- [DATA EXTRACTS]
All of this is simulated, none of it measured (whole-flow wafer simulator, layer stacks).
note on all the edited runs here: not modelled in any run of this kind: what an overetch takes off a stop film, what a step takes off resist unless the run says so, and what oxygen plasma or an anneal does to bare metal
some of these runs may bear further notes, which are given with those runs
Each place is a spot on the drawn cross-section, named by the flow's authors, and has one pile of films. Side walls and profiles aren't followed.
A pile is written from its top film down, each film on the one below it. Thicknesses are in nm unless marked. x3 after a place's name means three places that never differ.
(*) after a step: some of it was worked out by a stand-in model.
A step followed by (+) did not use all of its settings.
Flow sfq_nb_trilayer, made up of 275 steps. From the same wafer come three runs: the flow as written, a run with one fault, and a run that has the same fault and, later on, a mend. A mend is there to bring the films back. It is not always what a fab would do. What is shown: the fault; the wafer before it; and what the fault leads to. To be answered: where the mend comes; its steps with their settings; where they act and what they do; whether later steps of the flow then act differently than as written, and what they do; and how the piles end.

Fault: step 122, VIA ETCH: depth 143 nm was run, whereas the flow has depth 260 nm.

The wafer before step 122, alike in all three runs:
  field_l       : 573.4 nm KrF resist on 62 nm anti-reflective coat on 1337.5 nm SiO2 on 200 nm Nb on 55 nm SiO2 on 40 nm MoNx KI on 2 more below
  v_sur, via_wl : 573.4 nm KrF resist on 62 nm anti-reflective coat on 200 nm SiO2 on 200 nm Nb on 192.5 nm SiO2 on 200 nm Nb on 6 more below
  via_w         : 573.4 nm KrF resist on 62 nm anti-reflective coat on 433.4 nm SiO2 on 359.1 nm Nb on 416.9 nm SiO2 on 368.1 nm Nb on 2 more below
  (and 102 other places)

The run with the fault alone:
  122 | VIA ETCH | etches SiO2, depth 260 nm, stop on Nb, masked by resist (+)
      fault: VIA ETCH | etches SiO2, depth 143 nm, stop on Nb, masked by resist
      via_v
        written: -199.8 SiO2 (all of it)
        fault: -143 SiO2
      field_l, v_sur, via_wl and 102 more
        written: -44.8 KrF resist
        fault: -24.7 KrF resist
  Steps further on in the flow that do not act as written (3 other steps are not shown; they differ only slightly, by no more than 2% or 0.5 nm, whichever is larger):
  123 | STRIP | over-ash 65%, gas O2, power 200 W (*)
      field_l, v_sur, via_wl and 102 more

- [WORK ITEM] Could you restate, word for word, the lines above from the one with "Each place is" to the one with "A step followed", both included?

- [EXERCISE ANSWER]
Each place is a spot on the drawn cross-section, named by the flow's authors, and has one pile of films. Side walls and profiles aren't followed.
A pile is written from its top film down, each film on the one below it. Thicknesses are in nm unless marked. x3 after a place's name means three places that never differ.
(*) after a step: some of it was worked out by a stand-in model.
A step followed by (+) did not use all of its settings.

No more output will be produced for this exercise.